══ THE DATA ══

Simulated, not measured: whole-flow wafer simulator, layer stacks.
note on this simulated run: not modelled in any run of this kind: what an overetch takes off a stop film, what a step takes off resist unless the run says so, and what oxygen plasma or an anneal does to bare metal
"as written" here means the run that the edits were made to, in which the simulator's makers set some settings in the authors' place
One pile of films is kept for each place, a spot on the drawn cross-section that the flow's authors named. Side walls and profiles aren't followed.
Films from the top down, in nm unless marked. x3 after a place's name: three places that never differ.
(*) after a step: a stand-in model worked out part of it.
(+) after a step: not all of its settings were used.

═══

• _WORK REQUEST_
Your task is to give the records above again, exactly.

• _TASK ANSWER_
Simulated, not measured: whole-flow wafer simulator, layer stacks.
note on this simulated run: not modelled in any run of this kind: what an overetch takes off a stop film, what a step takes off resist unless the run says so, and what oxygen plasma or an anneal does to bare metal
"as written" here means the run that the edits were made to, in which the simulator's makers set some settings in the authors' place
One pile of films is kept for each place, a spot on the drawn cross-section that the flow's authors named. Side walls and profiles aren't followed.
Films from the top down, in nm unless marked. x3 after a place's name: three places that never differ.
(*) after a step: a stand-in model worked out part of it.
(+) after a step: not all of its settings were used.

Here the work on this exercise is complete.